> [Excerpted data]
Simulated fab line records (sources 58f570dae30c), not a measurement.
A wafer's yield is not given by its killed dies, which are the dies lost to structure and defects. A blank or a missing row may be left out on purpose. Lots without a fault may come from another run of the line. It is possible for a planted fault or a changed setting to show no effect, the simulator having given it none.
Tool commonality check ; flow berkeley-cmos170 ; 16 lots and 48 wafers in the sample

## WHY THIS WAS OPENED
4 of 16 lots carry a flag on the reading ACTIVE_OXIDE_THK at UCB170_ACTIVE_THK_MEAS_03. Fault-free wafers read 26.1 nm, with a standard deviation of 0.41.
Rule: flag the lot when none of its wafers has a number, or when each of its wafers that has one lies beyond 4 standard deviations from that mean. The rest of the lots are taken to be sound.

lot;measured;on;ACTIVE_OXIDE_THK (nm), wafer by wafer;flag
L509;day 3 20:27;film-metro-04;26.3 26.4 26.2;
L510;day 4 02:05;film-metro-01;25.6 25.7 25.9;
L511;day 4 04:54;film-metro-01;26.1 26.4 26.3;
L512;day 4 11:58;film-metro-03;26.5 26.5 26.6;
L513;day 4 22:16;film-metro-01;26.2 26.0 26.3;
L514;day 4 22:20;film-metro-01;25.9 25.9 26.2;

> [Requirement] The material is to be written out again in full, with no word altered.

> [Answer box]
Simulated fab line records (sources 58f570dae30c), not a measurement.
A wafer's yield is not given by its killed dies, which are the dies lost to structure and defects. A blank or a missing row may be left out on purpose. Lots without a fault may come from another run of the line. It is possible for a planted fault or a changed setting to show no effect, the simulator having given it none.
Tool commonality check ; flow berkeley-cmos170 ; 16 lots and 48 wafers in the sample

## WHY THIS WAS OPENED
4 of 16 lots carry a flag on the reading ACTIVE_OXIDE_THK at UCB170_ACTIVE_THK_MEAS_03. Fault-free wafers read 26.1 nm, with a standard deviation of 0.41.
Rule: flag the lot when none of its wafers has a number, or when each of its wafers that has one lies beyond 4 standard deviations from that mean. The rest of the lots are taken to be sound.

lot;measured;on;ACTIVE_OXIDE_THK (nm), wafer by wafer;flag
L509;day 3 20:27;film-metro-04;26.3 26.4 26.2;
L510;day 4 02:05;film-metro-01;25.6 25.7 25.9;
L511;day 4 04:54;film-metro-01;26.1 26.4 26.3;
L512;day 4 11:58;film-metro-03;26.5 26.5 26.6;
L513;day 4 22:16;film-metro-01;26.2 26.0 26.3;
L514;day 4 22:20;film-metro-01;25.9 25.9 26.2;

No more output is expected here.